EXERCISE: In the entries below, find the line with "The following process" and print exactly every line from there up to and including the line with "Section cut is", with no other lines.

◆ ◆ ◆ ◆
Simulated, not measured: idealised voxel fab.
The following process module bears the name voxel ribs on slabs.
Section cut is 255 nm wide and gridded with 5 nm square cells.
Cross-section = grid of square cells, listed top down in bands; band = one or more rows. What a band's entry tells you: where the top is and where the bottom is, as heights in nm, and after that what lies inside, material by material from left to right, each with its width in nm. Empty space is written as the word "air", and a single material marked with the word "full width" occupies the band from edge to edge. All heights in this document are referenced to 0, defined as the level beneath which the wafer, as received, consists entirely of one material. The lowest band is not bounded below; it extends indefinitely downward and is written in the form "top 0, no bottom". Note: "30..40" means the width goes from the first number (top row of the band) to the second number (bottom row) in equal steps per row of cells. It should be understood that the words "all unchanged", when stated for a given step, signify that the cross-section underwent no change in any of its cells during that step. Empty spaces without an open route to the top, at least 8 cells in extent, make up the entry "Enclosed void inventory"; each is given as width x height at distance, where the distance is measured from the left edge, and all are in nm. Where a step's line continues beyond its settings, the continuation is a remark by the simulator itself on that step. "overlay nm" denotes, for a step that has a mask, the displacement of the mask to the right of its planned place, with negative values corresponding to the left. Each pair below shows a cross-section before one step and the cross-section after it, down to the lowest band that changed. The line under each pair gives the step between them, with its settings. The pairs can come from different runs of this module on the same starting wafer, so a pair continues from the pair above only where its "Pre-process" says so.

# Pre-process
◆ ◆ ◆ ◆

ANSWER SECTION:
The following process module bears the name voxel ribs on slabs.
Section cut is 255 nm wide and gridded with 5 nm square cells.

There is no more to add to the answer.